:: DATA PROVIDED ::
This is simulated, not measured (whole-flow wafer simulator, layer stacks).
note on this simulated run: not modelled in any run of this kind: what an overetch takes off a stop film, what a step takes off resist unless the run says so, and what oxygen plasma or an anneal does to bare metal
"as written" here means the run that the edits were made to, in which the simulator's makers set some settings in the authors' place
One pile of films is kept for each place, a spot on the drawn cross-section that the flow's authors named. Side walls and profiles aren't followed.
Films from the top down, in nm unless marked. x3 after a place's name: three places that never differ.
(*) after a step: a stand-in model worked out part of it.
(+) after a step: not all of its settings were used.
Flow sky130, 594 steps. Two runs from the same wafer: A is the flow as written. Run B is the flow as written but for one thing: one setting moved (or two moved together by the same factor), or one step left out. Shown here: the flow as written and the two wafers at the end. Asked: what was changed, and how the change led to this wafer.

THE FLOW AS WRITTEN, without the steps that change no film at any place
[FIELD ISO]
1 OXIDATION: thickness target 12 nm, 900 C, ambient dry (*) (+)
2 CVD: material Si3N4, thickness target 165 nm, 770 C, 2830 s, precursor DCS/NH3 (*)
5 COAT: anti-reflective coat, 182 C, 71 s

:: WORK TASK ::
Please repeat every record above word for word.

:: EXERCISE RESULT ::
This is simulated, not measured (whole-flow wafer simulator, layer stacks).
note on this simulated run: not modelled in any run of this kind: what an overetch takes off a stop film, what a step takes off resist unless the run says so, and what oxygen plasma or an anneal does to bare metal
"as written" here means the run that the edits were made to, in which the simulator's makers set some settings in the authors' place
One pile of films is kept for each place, a spot on the drawn cross-section that the flow's authors named. Side walls and profiles aren't followed.
Films from the top down, in nm unless marked. x3 after a place's name: three places that never differ.
(*) after a step: a stand-in model worked out part of it.
(+) after a step: not all of its settings were used.
Flow sky130, 594 steps. Two runs from the same wafer: A is the flow as written. Run B is the flow as written but for one thing: one setting moved (or two moved together by the same factor), or one step left out. Shown here: the flow as written and the two wafers at the end. Asked: what was changed, and how the change led to this wafer.

THE FLOW AS WRITTEN, without the steps that change no film at any place
[FIELD ISO]
1 OXIDATION: thickness target 12 nm, 900 C, ambient dry (*) (+)
2 CVD: material Si3N4, thickness target 165 nm, 770 C, 2830 s, precursor DCS/NH3 (*)
5 COAT: anti-reflective coat, 182 C, 71 s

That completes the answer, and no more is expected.